◆ Entries provided:
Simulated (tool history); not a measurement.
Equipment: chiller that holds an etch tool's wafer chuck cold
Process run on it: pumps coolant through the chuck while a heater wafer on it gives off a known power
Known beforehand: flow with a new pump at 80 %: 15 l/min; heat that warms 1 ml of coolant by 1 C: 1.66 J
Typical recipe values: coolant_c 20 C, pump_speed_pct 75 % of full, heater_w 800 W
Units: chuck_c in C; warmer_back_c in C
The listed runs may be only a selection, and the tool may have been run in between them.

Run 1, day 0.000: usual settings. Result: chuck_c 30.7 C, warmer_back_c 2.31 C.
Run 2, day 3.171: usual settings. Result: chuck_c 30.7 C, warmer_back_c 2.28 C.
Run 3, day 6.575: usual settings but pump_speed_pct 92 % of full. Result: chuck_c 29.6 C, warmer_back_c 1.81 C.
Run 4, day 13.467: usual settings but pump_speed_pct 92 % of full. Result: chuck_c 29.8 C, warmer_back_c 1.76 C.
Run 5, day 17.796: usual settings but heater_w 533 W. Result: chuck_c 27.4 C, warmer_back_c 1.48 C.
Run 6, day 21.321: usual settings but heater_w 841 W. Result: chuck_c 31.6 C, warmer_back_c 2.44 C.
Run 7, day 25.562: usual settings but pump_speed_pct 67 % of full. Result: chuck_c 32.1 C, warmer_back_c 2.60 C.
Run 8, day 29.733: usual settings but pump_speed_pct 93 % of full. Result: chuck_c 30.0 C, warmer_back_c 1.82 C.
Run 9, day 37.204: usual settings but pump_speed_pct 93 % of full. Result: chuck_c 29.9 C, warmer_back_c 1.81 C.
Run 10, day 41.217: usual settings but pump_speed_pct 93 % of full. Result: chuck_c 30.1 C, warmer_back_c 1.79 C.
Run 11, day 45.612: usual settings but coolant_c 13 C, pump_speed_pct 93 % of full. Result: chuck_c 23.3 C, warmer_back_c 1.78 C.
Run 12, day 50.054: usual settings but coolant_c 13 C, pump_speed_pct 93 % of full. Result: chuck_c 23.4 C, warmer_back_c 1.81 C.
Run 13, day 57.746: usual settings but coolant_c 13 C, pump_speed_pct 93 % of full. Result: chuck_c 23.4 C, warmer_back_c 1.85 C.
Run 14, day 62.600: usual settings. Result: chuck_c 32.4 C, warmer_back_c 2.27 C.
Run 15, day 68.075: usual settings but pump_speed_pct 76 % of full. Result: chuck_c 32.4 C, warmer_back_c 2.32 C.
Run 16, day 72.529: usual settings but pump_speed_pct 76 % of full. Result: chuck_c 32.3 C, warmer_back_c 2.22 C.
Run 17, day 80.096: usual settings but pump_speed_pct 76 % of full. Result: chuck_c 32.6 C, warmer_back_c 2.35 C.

◆ Work instruction:
Please print, exactly and with nothing else, the lines from the first line of the entries through the line containing "Run 7, day 25.562: usual".

◆ Solution:
Simulated (tool history); not a measurement.
Equipment: chiller that holds an etch tool's wafer chuck cold
Process run on it: pumps coolant through the chuck while a heater wafer on it gives off a known power
Known beforehand: flow with a new pump at 80 %: 15 l/min; heat that warms 1 ml of coolant by 1 C: 1.66 J
Typical recipe values: coolant_c 20 C, pump_speed_pct 75 % of full, heater_w 800 W
Units: chuck_c in C; warmer_back_c in C
The listed runs may be only a selection, and the tool may have been run in between them.

Run 1, day 0.000: usual settings. Result: chuck_c 30.7 C, warmer_back_c 2.31 C.
Run 2, day 3.171: usual settings. Result: chuck_c 30.7 C, warmer_back_c 2.28 C.
Run 3, day 6.575: usual settings but pump_speed_pct 92 % of full. Result: chuck_c 29.6 C, warmer_back_c 1.81 C.
Run 4, day 13.467: usual settings but pump_speed_pct 92 % of full. Result: chuck_c 29.8 C, warmer_back_c 1.76 C.
Run 5, day 17.796: usual settings but heater_w 533 W. Result: chuck_c 27.4 C, warmer_back_c 1.48 C.
Run 6, day 21.321: usual settings but heater_w 841 W. Result: chuck_c 31.6 C, warmer_back_c 2.44 C.
Run 7, day 25.562: usual settings but pump_speed_pct 67 % of full. Result: chuck_c 32.1 C, warmer_back_c 2.60 C.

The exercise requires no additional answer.